> [ACTION ITEM]
Only the lines below from the one containing "fab line records ;" to the one containing "startH: the number" should be repeated, both included and unchanged.

> [MATERIAL PROVIDED]
..........
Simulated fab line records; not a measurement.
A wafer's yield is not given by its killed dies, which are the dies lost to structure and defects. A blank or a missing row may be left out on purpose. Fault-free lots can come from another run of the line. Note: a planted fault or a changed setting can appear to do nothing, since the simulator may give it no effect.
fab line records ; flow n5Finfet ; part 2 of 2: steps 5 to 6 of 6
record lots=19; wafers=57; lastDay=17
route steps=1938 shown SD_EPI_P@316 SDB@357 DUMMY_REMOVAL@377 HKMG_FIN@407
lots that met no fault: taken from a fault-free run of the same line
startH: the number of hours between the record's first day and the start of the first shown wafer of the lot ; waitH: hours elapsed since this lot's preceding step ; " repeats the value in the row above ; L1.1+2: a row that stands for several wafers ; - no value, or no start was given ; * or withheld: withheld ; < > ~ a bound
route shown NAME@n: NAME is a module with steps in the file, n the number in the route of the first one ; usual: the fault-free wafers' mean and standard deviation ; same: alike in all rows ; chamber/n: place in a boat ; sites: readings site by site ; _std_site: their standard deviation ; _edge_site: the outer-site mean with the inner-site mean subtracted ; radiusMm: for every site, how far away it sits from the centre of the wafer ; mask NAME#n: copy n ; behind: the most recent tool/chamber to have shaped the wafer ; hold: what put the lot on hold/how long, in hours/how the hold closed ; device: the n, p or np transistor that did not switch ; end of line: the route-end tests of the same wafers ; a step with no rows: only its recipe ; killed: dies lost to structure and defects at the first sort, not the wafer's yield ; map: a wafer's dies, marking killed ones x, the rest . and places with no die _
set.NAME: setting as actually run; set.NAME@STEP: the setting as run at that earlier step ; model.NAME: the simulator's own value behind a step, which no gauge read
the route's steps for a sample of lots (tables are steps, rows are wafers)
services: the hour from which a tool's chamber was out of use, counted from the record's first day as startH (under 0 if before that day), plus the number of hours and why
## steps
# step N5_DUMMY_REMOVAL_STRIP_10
..........

> [RESULT]
fab line records ; flow n5Finfet ; part 2 of 2: steps 5 to 6 of 6
record lots=19; wafers=57; lastDay=17
route steps=1938 shown SD_EPI_P@316 SDB@357 DUMMY_REMOVAL@377 HKMG_FIN@407
lots that met no fault: taken from a fault-free run of the same line
startH: the number of hours between the record's first day and the start of the first shown wafer of the lot ; waitH: hours elapsed since this lot's preceding step ; " repeats the value in the row above ; L1.1+2: a row that stands for several wafers ; - no value, or no start was given ; * or withheld: withheld ; < > ~ a bound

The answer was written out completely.